— Work instruction —
From the line below that contains "run 5 hour=24.3" to the line that contains "run 11 hour=65.8", repeat every line exactly, both ends included, and nothing else.

───── Available data ─────

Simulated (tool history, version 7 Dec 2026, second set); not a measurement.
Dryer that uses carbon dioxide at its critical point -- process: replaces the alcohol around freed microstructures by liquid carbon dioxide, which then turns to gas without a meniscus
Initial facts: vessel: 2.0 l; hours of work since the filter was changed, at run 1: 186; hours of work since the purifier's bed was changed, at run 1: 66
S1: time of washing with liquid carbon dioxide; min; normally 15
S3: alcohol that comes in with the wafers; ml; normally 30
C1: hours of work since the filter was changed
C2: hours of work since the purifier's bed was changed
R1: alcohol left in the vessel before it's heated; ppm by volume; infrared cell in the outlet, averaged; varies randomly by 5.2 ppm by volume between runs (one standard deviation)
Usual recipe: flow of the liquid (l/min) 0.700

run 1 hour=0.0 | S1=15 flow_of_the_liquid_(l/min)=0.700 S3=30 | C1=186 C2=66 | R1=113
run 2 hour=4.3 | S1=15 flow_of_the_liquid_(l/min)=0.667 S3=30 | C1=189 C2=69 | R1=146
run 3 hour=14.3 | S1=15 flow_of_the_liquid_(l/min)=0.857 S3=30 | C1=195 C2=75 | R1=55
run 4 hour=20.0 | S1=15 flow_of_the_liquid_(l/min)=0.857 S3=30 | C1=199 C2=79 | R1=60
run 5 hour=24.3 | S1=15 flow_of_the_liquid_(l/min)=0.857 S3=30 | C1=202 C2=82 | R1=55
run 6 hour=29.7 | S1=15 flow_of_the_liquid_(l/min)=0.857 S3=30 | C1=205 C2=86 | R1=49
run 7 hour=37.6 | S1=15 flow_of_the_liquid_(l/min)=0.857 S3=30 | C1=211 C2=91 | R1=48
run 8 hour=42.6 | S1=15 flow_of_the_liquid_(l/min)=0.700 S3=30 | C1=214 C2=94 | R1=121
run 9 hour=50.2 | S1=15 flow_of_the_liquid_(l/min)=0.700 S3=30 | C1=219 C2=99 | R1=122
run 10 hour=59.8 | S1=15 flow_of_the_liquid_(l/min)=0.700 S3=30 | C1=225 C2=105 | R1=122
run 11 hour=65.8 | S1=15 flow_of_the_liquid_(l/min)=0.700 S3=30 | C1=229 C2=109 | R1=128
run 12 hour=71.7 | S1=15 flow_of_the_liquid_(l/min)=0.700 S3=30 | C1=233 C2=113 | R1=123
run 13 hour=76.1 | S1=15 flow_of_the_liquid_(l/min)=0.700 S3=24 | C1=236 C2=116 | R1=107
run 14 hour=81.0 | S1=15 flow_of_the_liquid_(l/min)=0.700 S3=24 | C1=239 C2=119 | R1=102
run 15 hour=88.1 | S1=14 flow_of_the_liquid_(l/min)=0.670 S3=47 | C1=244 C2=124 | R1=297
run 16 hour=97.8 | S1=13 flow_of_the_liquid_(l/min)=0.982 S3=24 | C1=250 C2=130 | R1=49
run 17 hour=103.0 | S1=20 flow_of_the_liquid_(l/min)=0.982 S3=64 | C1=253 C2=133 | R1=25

─────

— Exercise result —
run 5 hour=24.3 | S1=15 flow_of_the_liquid_(l/min)=0.857 S3=30 | C1=202 C2=82 | R1=55
run 6 hour=29.7 | S1=15 flow_of_the_liquid_(l/min)=0.857 S3=30 | C1=205 C2=86 | R1=49
run 7 hour=37.6 | S1=15 flow_of_the_liquid_(l/min)=0.857 S3=30 | C1=211 C2=91 | R1=48
run 8 hour=42.6 | S1=15 flow_of_the_liquid_(l/min)=0.700 S3=30 | C1=214 C2=94 | R1=121
run 9 hour=50.2 | S1=15 flow_of_the_liquid_(l/min)=0.700 S3=30 | C1=219 C2=99 | R1=122
run 10 hour=59.8 | S1=15 flow_of_the_liquid_(l/min)=0.700 S3=30 | C1=225 C2=105 | R1=122
run 11 hour=65.8 | S1=15 flow_of_the_liquid_(l/min)=0.700 S3=30 | C1=229 C2=109 | R1=128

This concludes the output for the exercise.